▶ _REQUIRED ACTION_
Restate each of the lines given below, word for word.

#### DATA EXTRACT ####
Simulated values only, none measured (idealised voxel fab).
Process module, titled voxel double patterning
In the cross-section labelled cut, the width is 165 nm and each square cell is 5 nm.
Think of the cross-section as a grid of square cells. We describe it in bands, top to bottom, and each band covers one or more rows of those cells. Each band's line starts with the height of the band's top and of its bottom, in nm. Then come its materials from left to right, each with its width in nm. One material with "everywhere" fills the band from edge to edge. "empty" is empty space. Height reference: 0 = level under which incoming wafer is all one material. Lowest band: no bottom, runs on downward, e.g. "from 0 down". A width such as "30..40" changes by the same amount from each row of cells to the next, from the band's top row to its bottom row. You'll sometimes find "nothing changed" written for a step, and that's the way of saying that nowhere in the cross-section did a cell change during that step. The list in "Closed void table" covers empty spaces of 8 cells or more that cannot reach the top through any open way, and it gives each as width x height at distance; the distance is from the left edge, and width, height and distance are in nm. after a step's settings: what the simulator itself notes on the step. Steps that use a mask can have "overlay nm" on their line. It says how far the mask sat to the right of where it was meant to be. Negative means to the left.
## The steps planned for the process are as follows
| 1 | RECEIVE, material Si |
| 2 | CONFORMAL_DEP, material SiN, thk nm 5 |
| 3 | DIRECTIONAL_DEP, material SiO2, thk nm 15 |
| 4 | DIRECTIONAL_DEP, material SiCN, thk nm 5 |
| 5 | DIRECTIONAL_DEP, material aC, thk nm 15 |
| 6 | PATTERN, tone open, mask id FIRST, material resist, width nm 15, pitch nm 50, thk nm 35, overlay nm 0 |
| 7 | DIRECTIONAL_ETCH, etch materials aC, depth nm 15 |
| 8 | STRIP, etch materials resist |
####

▶ _RESPONSE_
Simulated values only, none measured (idealised voxel fab).
Process module, titled voxel double patterning
In the cross-section labelled cut, the width is 165 nm and each square cell is 5 nm.
Think of the cross-section as a grid of square cells. We describe it in bands, top to bottom, and each band covers one or more rows of those cells. Each band's line starts with the height of the band's top and of its bottom, in nm. Then come its materials from left to right, each with its width in nm. One material with "everywhere" fills the band from edge to edge. "empty" is empty space. Height reference: 0 = level under which incoming wafer is all one material. Lowest band: no bottom, runs on downward, e.g. "from 0 down". A width such as "30..40" changes by the same amount from each row of cells to the next, from the band's top row to its bottom row. You'll sometimes find "nothing changed" written for a step, and that's the way of saying that nowhere in the cross-section did a cell change during that step. The list in "Closed void table" covers empty spaces of 8 cells or more that cannot reach the top through any open way, and it gives each as width x height at distance; the distance is from the left edge, and width, height and distance are in nm. after a step's settings: what the simulator itself notes on the step. Steps that use a mask can have "overlay nm" on their line. It says how far the mask sat to the right of where it was meant to be. Negative means to the left.
## The steps planned for the process are as follows
| 1 | RECEIVE, material Si |
| 2 | CONFORMAL_DEP, material SiN, thk nm 5 |
| 3 | DIRECTIONAL_DEP, material SiO2, thk nm 15 |
| 4 | DIRECTIONAL_DEP, material SiCN, thk nm 5 |
| 5 | DIRECTIONAL_DEP, material aC, thk nm 15 |
| 6 | PATTERN, tone open, mask id FIRST, material resist, width nm 15, pitch nm 50, thk nm 35, overlay nm 0 |
| 7 | DIRECTIONAL_ETCH, etch materials aC, depth nm 15 |
| 8 | STRIP, etch materials resist |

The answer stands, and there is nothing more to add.